- _BRIEF_:
Each line from the opening of the records that follow to the line with "AS READ BY THE" needs to be written out exactly. Add nothing.

- _GIVEN ENTRIES_:
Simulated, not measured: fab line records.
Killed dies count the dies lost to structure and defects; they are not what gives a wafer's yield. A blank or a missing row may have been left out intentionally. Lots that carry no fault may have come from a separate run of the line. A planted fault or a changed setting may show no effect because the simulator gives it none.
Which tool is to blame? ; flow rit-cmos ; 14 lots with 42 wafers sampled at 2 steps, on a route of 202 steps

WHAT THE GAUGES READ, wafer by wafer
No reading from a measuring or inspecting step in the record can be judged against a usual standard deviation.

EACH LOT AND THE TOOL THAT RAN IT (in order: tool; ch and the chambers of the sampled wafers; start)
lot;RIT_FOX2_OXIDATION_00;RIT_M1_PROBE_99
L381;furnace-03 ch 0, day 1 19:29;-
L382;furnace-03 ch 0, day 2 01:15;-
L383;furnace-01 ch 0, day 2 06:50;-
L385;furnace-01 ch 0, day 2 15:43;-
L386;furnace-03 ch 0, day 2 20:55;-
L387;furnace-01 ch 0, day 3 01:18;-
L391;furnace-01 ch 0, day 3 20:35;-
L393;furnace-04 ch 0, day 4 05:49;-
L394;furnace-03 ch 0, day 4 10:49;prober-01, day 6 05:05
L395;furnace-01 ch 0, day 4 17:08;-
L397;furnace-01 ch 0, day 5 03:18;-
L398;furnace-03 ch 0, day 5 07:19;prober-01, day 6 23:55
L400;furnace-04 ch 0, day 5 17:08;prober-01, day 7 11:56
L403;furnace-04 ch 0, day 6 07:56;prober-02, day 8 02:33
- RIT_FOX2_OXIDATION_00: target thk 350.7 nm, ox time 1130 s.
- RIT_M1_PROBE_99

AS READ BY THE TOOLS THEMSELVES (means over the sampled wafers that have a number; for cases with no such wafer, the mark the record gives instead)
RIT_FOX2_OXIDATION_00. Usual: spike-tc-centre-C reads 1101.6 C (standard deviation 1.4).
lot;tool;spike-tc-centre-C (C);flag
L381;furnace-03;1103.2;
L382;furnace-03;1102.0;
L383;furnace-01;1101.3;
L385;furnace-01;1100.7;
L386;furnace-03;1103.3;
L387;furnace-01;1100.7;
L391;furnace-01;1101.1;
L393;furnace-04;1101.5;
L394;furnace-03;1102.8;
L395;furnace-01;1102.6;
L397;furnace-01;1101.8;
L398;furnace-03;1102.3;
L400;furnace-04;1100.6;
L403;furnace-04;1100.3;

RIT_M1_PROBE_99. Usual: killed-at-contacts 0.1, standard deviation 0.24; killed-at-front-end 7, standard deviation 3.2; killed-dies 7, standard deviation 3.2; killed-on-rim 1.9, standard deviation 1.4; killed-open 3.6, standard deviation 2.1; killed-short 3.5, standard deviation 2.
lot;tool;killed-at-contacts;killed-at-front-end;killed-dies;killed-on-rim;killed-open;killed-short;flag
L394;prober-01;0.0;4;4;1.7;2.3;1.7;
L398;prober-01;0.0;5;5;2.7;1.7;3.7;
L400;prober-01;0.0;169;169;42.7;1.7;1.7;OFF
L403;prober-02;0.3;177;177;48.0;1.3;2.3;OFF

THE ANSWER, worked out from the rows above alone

- _EXERCISE SOLUTION_:
Simulated, not measured: fab line records.
Killed dies count the dies lost to structure and defects; they are not what gives a wafer's yield. A blank or a missing row may have been left out intentionally. Lots that carry no fault may have come from a separate run of the line. A planted fault or a changed setting may show no effect because the simulator gives it none.
Which tool is to blame? ; flow rit-cmos ; 14 lots with 42 wafers sampled at 2 steps, on a route of 202 steps

WHAT THE GAUGES READ, wafer by wafer
No reading from a measuring or inspecting step in the record can be judged against a usual standard deviation.

EACH LOT AND THE TOOL THAT RAN IT (in order: tool; ch and the chambers of the sampled wafers; start)
lot;RIT_FOX2_OXIDATION_00;RIT_M1_PROBE_99
L381;furnace-03 ch 0, day 1 19:29;-
L382;furnace-03 ch 0, day 2 01:15;-
L383;furnace-01 ch 0, day 2 06:50;-
L385;furnace-01 ch 0, day 2 15:43;-
L386;furnace-03 ch 0, day 2 20:55;-
L387;furnace-01 ch 0, day 3 01:18;-
L391;furnace-01 ch 0, day 3 20:35;-
L393;furnace-04 ch 0, day 4 05:49;-
L394;furnace-03 ch 0, day 4 10:49;prober-01, day 6 05:05
L395;furnace-01 ch 0, day 4 17:08;-
L397;furnace-01 ch 0, day 5 03:18;-
L398;furnace-03 ch 0, day 5 07:19;prober-01, day 6 23:55
L400;furnace-04 ch 0, day 5 17:08;prober-01, day 7 11:56
L403;furnace-04 ch 0, day 6 07:56;prober-02, day 8 02:33
- RIT_FOX2_OXIDATION_00: target thk 350.7 nm, ox time 1130 s.
- RIT_M1_PROBE_99

AS READ BY THE TOOLS THEMSELVES (means over the sampled wafers that have a number; for cases with no such wafer, the mark the record gives instead)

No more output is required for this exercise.